Top of Supplied data
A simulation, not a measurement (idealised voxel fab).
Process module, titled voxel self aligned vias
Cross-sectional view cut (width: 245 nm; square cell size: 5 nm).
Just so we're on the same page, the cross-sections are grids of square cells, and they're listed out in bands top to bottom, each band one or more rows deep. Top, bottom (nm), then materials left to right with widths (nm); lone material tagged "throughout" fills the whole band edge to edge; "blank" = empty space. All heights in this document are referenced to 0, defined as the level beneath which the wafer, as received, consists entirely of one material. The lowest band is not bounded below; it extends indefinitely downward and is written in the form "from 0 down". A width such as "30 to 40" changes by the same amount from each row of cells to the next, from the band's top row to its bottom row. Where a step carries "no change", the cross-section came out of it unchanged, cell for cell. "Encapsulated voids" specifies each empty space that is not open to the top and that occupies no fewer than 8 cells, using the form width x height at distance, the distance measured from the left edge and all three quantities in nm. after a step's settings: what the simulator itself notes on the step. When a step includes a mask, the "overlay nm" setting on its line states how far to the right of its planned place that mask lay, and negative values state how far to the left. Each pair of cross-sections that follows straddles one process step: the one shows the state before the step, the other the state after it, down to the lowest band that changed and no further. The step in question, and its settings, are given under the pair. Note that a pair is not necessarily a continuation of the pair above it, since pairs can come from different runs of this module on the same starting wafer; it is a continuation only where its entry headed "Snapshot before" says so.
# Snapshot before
Bottom of Supplied data

* **Exercise**: Output exactly the lines of the records from the first through the one bearing "Cross-sectional view cut", both ends included.

* **Task answer**:
A simulation, not a measurement (idealised voxel fab).
Process module, titled voxel self aligned vias
Cross-sectional view cut (width: 245 nm; square cell size: 5 nm).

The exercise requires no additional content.